[ACTION ITEM]
Output, please, exactly those lines of the listing that come before the line with "L078.4 | litho_track-01, 0", along with that line itself.

——————————

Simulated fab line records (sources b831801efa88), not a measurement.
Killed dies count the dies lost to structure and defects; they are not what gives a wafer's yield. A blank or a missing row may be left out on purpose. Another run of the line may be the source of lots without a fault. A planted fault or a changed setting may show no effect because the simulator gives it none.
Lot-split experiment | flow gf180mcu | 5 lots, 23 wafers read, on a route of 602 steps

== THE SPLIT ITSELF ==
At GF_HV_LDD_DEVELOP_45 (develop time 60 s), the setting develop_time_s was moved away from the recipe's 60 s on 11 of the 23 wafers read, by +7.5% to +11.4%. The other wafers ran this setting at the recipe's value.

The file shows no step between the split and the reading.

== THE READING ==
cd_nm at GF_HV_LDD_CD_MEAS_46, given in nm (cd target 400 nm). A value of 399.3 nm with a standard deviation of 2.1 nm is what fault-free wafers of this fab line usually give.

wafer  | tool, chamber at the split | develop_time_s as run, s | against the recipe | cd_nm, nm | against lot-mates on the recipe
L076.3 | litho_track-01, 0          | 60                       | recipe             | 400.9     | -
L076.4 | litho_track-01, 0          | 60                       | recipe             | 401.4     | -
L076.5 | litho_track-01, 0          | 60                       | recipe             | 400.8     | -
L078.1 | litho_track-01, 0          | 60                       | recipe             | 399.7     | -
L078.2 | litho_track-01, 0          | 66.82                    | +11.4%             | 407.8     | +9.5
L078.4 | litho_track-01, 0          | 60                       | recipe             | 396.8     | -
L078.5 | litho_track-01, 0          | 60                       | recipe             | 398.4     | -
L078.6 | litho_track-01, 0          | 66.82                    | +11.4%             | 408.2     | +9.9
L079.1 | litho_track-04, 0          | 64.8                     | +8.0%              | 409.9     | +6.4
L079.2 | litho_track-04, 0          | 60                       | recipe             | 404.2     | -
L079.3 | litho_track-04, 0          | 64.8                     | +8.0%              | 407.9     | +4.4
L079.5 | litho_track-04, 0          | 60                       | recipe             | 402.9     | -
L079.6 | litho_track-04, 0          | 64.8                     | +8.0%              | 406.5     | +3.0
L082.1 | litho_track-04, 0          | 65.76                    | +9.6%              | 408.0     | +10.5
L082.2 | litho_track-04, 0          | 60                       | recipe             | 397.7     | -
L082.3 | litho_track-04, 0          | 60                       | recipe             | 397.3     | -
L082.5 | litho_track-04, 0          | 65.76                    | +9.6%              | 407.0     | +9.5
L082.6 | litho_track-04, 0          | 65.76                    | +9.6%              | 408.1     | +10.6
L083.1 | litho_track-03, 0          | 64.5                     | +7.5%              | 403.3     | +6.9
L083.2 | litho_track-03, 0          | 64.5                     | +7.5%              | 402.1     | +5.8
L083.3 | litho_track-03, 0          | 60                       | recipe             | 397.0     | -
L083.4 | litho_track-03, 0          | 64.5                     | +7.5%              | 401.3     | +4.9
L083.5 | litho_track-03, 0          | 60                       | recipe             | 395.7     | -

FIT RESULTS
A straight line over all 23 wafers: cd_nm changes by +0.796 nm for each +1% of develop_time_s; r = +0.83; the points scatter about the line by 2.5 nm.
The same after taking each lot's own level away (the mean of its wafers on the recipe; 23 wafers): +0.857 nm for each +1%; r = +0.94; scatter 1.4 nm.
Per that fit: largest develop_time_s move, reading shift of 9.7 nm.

——————————

[WRITTEN RESPONSE]
Simulated fab line records (sources b831801efa88), not a measurement.
Killed dies count the dies lost to structure and defects; they are not what gives a wafer's yield. A blank or a missing row may be left out on purpose. Another run of the line may be the source of lots without a fault. A planted fault or a changed setting may show no effect because the simulator gives it none.
Lot-split experiment | flow gf180mcu | 5 lots, 23 wafers read, on a route of 602 steps

== THE SPLIT ITSELF ==
At GF_HV_LDD_DEVELOP_45 (develop time 60 s), the setting develop_time_s was moved away from the recipe's 60 s on 11 of the 23 wafers read, by +7.5% to +11.4%. The other wafers ran this setting at the recipe's value.

The file shows no step between the split and the reading.

== THE READING ==
cd_nm at GF_HV_LDD_CD_MEAS_46, given in nm (cd target 400 nm). A value of 399.3 nm with a standard deviation of 2.1 nm is what fault-free wafers of this fab line usually give.

wafer  | tool, chamber at the split | develop_time_s as run, s | against the recipe | cd_nm, nm | against lot-mates on the recipe
L076.3 | litho_track-01, 0          | 60                       | recipe             | 400.9     | -
L076.4 | litho_track-01, 0          | 60                       | recipe             | 401.4     | -
L076.5 | litho_track-01, 0          | 60                       | recipe             | 400.8     | -
L078.1 | litho_track-01, 0          | 60                       | recipe             | 399.7     | -
L078.2 | litho_track-01, 0          | 66.82                    | +11.4%             | 407.8     | +9.5
L078.4 | litho_track-01, 0          | 60                       | recipe             | 396.8     | -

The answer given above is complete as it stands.